▶ [Dataset content]
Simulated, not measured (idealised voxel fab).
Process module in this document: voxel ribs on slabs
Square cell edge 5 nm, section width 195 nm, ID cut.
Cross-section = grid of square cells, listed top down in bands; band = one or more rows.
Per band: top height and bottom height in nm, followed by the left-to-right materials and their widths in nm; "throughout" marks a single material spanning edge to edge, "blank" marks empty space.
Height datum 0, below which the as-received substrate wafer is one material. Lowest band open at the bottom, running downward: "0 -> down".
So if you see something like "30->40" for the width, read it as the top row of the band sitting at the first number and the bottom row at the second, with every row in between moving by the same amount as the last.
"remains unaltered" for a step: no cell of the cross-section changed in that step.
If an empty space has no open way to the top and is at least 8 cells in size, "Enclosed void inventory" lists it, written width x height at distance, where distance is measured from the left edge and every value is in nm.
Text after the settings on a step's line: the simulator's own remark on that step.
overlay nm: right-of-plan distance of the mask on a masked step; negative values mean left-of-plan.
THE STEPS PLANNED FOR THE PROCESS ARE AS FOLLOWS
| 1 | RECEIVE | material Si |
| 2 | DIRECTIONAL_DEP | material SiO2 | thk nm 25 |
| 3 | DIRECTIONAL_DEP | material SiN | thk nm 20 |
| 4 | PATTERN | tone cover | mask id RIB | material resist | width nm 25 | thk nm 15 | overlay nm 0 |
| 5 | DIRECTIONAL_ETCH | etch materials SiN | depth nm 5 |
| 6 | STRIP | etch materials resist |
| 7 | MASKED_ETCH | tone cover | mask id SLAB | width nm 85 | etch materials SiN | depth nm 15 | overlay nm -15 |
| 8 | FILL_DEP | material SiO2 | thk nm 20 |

▶ [Exercise]
Return all of the entries exactly as they were supplied.

▶ [Task result]
Simulated, not measured (idealised voxel fab).
Process module in this document: voxel ribs on slabs
Square cell edge 5 nm, section width 195 nm, ID cut.
Cross-section = grid of square cells, listed top down in bands; band = one or more rows.
Per band: top height and bottom height in nm, followed by the left-to-right materials and their widths in nm; "throughout" marks a single material spanning edge to edge, "blank" marks empty space.
Height datum 0, below which the as-received substrate wafer is one material. Lowest band open at the bottom, running downward: "0 -> down".
So if you see something like "30->40" for the width, read it as the top row of the band sitting at the first number and the bottom row at the second, with every row in between moving by the same amount as the last.
"remains unaltered" for a step: no cell of the cross-section changed in that step.
If an empty space has no open way to the top and is at least 8 cells in size, "Enclosed void inventory" lists it, written width x height at distance, where distance is measured from the left edge and every value is in nm.
Text after the settings on a step's line: the simulator's own remark on that step.
overlay nm: right-of-plan distance of the mask on a masked step; negative values mean left-of-plan.
THE STEPS PLANNED FOR THE PROCESS ARE AS FOLLOWS
| 1 | RECEIVE | material Si |
| 2 | DIRECTIONAL_DEP | material SiO2 | thk nm 25 |
| 3 | DIRECTIONAL_DEP | material SiN | thk nm 20 |
| 4 | PATTERN | tone cover | mask id RIB | material resist | width nm 25 | thk nm 15 | overlay nm 0 |
| 5 | DIRECTIONAL_ETCH | etch materials SiN | depth nm 5 |
| 6 | STRIP | etch materials resist |
| 7 | MASKED_ETCH | tone cover | mask id SLAB | width nm 85 | etch materials SiN | depth nm 15 | overlay nm -15 |
| 8 | FILL_DEP | material SiO2 | thk nm 20 |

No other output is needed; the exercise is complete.